**Required action:** Given the records below, would you repeat exactly the lines that begin at the one containing "R6: thickness taken" and end at the one containing "P2: etch of", inclusive?

....

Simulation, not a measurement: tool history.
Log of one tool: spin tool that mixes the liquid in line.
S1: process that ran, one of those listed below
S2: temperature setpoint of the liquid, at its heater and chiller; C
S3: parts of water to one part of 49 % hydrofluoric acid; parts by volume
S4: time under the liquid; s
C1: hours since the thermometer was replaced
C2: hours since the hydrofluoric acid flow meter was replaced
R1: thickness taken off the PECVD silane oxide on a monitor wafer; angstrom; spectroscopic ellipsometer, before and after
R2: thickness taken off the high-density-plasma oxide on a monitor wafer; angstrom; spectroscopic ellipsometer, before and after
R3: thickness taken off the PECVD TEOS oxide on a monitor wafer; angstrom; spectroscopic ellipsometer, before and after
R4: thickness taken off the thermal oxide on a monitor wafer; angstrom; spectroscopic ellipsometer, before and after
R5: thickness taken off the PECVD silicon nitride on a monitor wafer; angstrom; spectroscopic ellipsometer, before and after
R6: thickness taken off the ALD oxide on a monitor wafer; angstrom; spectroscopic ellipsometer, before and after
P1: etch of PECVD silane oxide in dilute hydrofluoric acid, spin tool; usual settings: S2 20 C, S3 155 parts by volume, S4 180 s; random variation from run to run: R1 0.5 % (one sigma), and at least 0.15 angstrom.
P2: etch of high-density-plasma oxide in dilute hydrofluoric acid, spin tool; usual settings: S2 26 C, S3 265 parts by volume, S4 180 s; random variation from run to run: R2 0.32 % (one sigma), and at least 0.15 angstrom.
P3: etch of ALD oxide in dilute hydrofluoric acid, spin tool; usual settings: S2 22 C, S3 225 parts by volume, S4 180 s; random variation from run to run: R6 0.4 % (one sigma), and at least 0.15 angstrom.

....

**Written solution:**
R6: thickness taken off the ALD oxide on a monitor wafer; angstrom; spectroscopic ellipsometer, before and after
P1: etch of PECVD silane oxide in dilute hydrofluoric acid, spin tool; usual settings: S2 20 C, S3 155 parts by volume, S4 180 s; random variation from run to run: R1 0.5 % (one sigma), and at least 0.15 angstrom.
P2: etch of high-density-plasma oxide in dilute hydrofluoric acid, spin tool; usual settings: S2 26 C, S3 265 parts by volume, S4 180 s; random variation from run to run: R2 0.32 % (one sigma), and at least 0.15 angstrom.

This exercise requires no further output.